--
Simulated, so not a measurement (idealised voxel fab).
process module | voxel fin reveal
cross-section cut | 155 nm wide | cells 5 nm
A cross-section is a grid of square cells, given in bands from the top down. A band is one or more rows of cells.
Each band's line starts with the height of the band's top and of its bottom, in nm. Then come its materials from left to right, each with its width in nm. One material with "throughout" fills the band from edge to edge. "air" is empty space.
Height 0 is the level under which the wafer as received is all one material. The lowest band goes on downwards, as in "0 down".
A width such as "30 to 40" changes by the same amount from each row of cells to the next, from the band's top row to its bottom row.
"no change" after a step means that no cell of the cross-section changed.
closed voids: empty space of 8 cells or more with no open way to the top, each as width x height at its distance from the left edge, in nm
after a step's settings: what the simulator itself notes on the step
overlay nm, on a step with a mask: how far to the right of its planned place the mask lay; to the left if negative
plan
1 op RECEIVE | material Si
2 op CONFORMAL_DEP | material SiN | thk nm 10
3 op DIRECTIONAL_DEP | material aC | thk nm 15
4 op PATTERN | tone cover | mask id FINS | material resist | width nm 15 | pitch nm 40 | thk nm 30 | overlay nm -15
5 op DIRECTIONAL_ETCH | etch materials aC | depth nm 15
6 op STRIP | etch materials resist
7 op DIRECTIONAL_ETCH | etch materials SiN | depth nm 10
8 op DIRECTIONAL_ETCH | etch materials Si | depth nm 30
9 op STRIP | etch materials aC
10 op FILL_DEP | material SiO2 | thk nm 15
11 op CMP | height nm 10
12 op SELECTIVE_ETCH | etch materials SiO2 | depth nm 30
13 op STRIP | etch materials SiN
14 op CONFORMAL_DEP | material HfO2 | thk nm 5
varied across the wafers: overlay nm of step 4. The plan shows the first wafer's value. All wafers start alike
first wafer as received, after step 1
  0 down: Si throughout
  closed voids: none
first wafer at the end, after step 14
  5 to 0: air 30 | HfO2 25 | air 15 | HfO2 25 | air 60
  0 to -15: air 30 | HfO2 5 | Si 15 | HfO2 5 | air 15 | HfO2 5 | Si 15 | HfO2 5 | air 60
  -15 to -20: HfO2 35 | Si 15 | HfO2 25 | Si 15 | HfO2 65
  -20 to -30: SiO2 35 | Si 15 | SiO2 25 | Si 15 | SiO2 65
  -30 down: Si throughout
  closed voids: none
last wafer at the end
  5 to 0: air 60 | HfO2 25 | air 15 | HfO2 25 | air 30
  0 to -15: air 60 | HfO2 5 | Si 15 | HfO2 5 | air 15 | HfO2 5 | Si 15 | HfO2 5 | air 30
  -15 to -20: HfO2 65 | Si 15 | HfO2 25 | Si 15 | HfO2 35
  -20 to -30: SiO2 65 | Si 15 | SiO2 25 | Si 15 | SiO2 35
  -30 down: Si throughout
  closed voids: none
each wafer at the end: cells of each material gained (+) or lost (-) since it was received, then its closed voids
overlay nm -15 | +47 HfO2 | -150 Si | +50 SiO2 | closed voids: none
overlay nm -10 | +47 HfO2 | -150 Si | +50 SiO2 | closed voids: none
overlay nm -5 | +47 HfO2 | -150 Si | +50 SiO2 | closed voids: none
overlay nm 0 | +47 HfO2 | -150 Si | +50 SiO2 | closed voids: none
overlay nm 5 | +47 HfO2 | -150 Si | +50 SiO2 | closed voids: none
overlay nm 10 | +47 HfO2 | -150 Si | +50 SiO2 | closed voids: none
--

### WORK ORDER:
In the listing above, start at the line with "overlay nm -10", go on through the line with "overlay nm 0", and copy each of those lines exactly; leave out all the rest.

### EXERCISE RESPONSE:
overlay nm -10 | +47 HfO2 | -150 Si | +50 SiO2 | closed voids: none
overlay nm -5 | +47 HfO2 | -150 Si | +50 SiO2 | closed voids: none
overlay nm 0 | +47 HfO2 | -150 Si | +50 SiO2 | closed voids: none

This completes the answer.